WORK INSTRUCTION
The data shown below should all be retyped exactly.

Content starts

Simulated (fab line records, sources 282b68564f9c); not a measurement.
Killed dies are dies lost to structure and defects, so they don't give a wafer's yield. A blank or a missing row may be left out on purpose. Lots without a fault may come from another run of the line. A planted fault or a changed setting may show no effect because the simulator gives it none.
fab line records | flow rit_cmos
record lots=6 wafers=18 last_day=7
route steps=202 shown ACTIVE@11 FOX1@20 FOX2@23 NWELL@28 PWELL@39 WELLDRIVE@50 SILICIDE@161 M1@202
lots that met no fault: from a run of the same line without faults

Content ends

EXERCISE RESULT
Simulated (fab line records, sources 282b68564f9c); not a measurement.
Killed dies are dies lost to structure and defects, so they don't give a wafer's yield. A blank or a missing row may be left out on purpose. Lots without a fault may come from another run of the line. A planted fault or a changed setting may show no effect because the simulator gives it none.
fab line records | flow rit_cmos
record lots=6 wafers=18 last_day=7
route steps=202 shown ACTIVE@11 FOX1@20 FOX2@23 NWELL@28 PWELL@39 WELLDRIVE@50 SILICIDE@161 M1@202
lots that met no fault: from a run of the same line without faults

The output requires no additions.